§ **WORK ORDER**: Return the run of lines below that opens with the line containing "process module | voxel wiring stack" and closes with the line containing "after a step's", keeping each one exact.

§ **DATA**:
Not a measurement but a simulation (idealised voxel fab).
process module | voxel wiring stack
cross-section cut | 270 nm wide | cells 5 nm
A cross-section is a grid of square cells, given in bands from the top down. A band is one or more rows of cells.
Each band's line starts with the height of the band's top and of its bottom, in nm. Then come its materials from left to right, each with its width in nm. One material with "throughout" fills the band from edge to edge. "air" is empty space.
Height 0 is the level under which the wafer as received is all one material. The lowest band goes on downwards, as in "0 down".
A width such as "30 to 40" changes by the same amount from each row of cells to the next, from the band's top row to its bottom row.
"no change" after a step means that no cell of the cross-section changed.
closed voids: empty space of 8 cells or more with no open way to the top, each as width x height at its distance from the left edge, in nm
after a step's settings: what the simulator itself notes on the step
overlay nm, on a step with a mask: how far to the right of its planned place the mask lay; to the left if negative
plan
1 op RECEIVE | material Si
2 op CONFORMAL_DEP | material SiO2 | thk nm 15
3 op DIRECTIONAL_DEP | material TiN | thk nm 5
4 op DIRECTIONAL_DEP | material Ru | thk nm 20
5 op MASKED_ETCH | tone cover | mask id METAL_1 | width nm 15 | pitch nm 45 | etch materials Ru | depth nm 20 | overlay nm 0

§ **EXPECTED ANSWER**:
process module | voxel wiring stack
cross-section cut | 270 nm wide | cells 5 nm
A cross-section is a grid of square cells, given in bands from the top down. A band is one or more rows of cells.
Each band's line starts with the height of the band's top and of its bottom, in nm. Then come its materials from left to right, each with its width in nm. One material with "throughout" fills the band from edge to edge. "air" is empty space.
Height 0 is the level under which the wafer as received is all one material. The lowest band goes on downwards, as in "0 down".
A width such as "30 to 40" changes by the same amount from each row of cells to the next, from the band's top row to its bottom row.
"no change" after a step means that no cell of the cross-section changed.
closed voids: empty space of 8 cells or more with no open way to the top, each as width x height at its distance from the left edge, in nm
after a step's settings: what the simulator itself notes on the step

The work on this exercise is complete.